> [Records provided]
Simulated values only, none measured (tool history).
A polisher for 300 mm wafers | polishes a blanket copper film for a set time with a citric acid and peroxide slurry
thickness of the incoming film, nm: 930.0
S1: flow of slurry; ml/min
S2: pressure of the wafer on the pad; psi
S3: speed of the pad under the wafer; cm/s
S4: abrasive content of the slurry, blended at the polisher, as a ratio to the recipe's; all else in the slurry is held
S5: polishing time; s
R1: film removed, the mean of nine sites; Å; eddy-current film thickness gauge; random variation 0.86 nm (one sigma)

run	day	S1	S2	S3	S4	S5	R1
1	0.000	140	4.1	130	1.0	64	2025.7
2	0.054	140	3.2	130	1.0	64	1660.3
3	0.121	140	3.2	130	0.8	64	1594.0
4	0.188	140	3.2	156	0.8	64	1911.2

> [Exercise] Write all the data out again, word for word.

> [Written response]
Simulated values only, none measured (tool history).
A polisher for 300 mm wafers | polishes a blanket copper film for a set time with a citric acid and peroxide slurry
thickness of the incoming film, nm: 930.0
S1: flow of slurry; ml/min
S2: pressure of the wafer on the pad; psi
S3: speed of the pad under the wafer; cm/s
S4: abrasive content of the slurry, blended at the polisher, as a ratio to the recipe's; all else in the slurry is held
S5: polishing time; s
R1: film removed, the mean of nine sites; Å; eddy-current film thickness gauge; random variation 0.86 nm (one sigma)

run	day	S1	S2	S3	S4	S5	R1
1	0.000	140	4.1	130	1.0	64	2025.7
2	0.054	140	3.2	130	1.0	64	1660.3
3	0.121	140	3.2	130	0.8	64	1594.0
4	0.188	140	3.2	156	0.8	64	1911.2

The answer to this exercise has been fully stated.